§ Work instruction
Beginning with the first line of the data below, extract each line up to and including the one containing "(+) after a". Copy them exactly and add nothing.

§ Provided records
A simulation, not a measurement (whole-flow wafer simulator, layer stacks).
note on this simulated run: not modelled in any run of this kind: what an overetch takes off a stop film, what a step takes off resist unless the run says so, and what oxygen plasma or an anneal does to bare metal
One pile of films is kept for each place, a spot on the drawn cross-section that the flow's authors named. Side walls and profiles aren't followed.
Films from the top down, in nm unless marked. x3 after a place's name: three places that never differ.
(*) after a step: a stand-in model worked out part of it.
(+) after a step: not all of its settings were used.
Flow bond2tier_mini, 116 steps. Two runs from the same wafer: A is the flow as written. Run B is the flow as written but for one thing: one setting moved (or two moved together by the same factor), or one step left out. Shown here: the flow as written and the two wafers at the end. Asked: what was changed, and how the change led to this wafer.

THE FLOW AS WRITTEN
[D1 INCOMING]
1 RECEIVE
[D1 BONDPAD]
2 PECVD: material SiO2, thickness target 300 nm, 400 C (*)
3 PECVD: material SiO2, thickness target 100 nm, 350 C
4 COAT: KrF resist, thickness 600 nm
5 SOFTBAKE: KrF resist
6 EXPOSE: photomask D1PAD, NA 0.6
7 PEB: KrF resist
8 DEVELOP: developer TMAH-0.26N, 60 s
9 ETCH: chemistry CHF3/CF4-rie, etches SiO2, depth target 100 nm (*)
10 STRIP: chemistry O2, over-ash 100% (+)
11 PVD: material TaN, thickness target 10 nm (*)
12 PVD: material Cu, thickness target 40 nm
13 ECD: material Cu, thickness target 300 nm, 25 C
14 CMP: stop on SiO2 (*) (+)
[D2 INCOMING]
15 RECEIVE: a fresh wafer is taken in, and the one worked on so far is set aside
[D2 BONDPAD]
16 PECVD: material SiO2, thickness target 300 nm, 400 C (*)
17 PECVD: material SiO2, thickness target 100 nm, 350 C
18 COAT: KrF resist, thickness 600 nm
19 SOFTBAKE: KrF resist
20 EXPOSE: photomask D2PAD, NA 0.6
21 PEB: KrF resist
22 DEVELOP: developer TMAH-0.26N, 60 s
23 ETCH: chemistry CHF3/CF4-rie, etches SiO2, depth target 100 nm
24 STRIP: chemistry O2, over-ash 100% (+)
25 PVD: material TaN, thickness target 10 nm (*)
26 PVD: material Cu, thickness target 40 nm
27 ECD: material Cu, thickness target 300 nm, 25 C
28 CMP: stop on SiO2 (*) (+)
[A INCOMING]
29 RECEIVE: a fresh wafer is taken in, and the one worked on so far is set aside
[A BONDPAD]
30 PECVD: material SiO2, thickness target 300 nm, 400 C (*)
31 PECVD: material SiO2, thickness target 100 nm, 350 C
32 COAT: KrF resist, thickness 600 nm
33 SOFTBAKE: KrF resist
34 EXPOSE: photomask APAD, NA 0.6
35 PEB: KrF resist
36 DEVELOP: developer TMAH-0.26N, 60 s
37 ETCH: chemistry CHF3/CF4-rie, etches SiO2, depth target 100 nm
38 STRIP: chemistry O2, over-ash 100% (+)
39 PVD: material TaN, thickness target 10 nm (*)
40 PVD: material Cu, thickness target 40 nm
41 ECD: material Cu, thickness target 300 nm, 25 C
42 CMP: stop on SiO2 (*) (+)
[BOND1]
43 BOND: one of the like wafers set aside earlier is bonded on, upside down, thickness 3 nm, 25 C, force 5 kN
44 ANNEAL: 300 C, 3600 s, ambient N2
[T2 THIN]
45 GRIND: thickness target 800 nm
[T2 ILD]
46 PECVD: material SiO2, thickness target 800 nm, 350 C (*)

§ Exercise solution
A simulation, not a measurement (whole-flow wafer simulator, layer stacks).
note on this simulated run: not modelled in any run of this kind: what an overetch takes off a stop film, what a step takes off resist unless the run says so, and what oxygen plasma or an anneal does to bare metal
One pile of films is kept for each place, a spot on the drawn cross-section that the flow's authors named. Side walls and profiles aren't followed.
Films from the top down, in nm unless marked. x3 after a place's name: three places that never differ.
(*) after a step: a stand-in model worked out part of it.
(+) after a step: not all of its settings were used.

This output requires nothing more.